THE DATA:
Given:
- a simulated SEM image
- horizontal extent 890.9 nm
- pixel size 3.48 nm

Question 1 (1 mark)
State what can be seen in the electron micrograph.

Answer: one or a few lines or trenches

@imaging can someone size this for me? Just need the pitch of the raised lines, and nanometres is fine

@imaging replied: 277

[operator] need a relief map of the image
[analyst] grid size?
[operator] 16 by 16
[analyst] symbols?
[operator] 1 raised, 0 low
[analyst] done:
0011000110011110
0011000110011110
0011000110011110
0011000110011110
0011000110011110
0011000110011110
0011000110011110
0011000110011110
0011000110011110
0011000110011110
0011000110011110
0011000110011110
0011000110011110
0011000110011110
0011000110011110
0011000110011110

ASSIGNED TASK: From the very first line of the data through the line with "[analyst] grid size?" in it, please reproduce each line exactly and output nothing more.

WRITTEN REPLY:
Given:
- a simulated SEM image
- horizontal extent 890.9 nm
- pixel size 3.48 nm

Question 1 (1 mark)
State what can be seen in the electron micrograph.

Answer: one or a few lines or trenches

@imaging can someone size this for me? Just need the pitch of the raised lines, and nanometres is fine

@imaging replied: 277

[operator] need a relief map of the image
[analyst] grid size?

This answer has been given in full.